** STORED DATA follows **
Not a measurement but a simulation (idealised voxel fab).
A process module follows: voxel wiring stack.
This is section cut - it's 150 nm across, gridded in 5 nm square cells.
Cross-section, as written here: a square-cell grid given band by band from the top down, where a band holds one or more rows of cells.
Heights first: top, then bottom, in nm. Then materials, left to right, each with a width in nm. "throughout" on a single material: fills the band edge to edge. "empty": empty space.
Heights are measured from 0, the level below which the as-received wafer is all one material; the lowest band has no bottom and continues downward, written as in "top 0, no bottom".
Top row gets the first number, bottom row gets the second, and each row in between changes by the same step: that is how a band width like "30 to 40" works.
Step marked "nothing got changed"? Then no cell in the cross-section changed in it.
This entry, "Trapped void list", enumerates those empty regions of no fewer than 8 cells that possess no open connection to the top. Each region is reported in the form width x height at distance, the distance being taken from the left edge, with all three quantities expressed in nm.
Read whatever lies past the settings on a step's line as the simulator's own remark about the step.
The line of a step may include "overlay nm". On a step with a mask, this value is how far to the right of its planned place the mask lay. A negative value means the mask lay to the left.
** End of STORED DATA **

**ACTIVITY**
Each of the records is to be written out again without alteration.

**EXERCISE OUTPUT**
Not a measurement but a simulation (idealised voxel fab).
A process module follows: voxel wiring stack.
This is section cut - it's 150 nm across, gridded in 5 nm square cells.
Cross-section, as written here: a square-cell grid given band by band from the top down, where a band holds one or more rows of cells.
Heights first: top, then bottom, in nm. Then materials, left to right, each with a width in nm. "throughout" on a single material: fills the band edge to edge. "empty": empty space.
Heights are measured from 0, the level below which the as-received wafer is all one material; the lowest band has no bottom and continues downward, written as in "top 0, no bottom".
Top row gets the first number, bottom row gets the second, and each row in between changes by the same step: that is how a band width like "30 to 40" works.
Step marked "nothing got changed"? Then no cell in the cross-section changed in it.
This entry, "Trapped void list", enumerates those empty regions of no fewer than 8 cells that possess no open connection to the top. Each region is reported in the form width x height at distance, the distance being taken from the left edge, with all three quantities expressed in nm.
Read whatever lies past the settings on a step's line as the simulator's own remark about the step.
The line of a step may include "overlay nm". On a step with a mask, this value is how far to the right of its planned place the mask lay. A negative value means the mask lay to the left.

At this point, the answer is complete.